Work request:
How does the data below read from its first line through the line containing "Result of step 3: wiring"? Print those lines exactly.

==============================

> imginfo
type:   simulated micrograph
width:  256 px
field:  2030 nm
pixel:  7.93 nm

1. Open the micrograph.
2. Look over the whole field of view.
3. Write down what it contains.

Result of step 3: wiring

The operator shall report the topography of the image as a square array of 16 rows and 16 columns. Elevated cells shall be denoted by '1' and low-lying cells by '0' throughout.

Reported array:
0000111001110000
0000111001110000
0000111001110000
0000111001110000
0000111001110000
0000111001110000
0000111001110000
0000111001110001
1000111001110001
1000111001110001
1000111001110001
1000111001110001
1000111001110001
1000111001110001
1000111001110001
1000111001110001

==============================

Task result:
> imginfo
type:   simulated micrograph
width:  256 px
field:  2030 nm
pixel:  7.93 nm

1. Open the micrograph.
2. Look over the whole field of view.
3. Write down what it contains.

Result of step 3: wiring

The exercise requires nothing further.